### BRIEF
Beneath this line are the data; copy exactly the part of them that opens with the line containing "technique: SEM" and closes with the line containing "nm;diameter of a", and only that part.

### RAW DATA
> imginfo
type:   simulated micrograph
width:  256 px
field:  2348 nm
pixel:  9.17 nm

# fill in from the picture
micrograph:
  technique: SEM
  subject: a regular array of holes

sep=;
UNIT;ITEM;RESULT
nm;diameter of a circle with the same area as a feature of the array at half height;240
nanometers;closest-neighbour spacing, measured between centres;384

### YOUR RESPONSE
  technique: SEM
  subject: a regular array of holes

sep=;
UNIT;ITEM;RESULT
nm;diameter of a circle with the same area as a feature of the array at half height;240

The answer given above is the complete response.